[Start of section]

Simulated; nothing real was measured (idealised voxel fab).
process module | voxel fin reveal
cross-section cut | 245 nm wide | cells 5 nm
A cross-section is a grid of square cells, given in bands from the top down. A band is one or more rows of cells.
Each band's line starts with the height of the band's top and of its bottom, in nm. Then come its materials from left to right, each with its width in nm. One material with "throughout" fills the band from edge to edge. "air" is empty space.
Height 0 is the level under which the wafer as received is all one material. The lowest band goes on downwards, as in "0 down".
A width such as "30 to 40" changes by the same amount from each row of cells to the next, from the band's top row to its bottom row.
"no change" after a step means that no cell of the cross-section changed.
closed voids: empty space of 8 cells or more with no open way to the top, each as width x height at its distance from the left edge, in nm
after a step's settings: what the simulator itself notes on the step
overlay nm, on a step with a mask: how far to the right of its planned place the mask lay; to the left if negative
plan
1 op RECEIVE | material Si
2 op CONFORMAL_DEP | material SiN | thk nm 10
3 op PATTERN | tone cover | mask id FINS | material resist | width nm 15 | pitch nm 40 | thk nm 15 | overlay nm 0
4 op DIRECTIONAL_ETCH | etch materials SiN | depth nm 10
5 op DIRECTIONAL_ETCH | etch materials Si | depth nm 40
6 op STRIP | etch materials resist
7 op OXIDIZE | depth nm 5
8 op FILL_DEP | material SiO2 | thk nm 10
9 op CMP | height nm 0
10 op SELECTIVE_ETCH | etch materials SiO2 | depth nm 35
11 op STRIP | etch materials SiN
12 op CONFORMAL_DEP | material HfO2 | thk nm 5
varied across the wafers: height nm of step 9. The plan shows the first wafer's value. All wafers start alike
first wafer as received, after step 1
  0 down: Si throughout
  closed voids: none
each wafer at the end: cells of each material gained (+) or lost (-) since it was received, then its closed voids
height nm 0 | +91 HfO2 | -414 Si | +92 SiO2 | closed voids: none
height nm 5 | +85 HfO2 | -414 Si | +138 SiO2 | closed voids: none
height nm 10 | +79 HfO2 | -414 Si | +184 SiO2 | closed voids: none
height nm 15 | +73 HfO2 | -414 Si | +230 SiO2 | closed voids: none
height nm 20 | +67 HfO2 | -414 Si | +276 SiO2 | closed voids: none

[End of section]

**Activity**
Above are the records; from them, give again exactly the lines from the one containing "11 op STRIP | etch materials SiN" to the one containing "height nm 5", both lines included, and nothing more.

**Exercise output**
11 op STRIP | etch materials SiN
12 op CONFORMAL_DEP | material HfO2 | thk nm 5
varied across the wafers: height nm of step 9. The plan shows the first wafer's value. All wafers start alike
first wafer as received, after step 1
  0 down: Si throughout
  closed voids: none
each wafer at the end: cells of each material gained (+) or lost (-) since it was received, then its closed voids
height nm 0 | +91 HfO2 | -414 Si | +92 SiO2 | closed voids: none
height nm 5 | +85 HfO2 | -414 Si | +138 SiO2 | closed voids: none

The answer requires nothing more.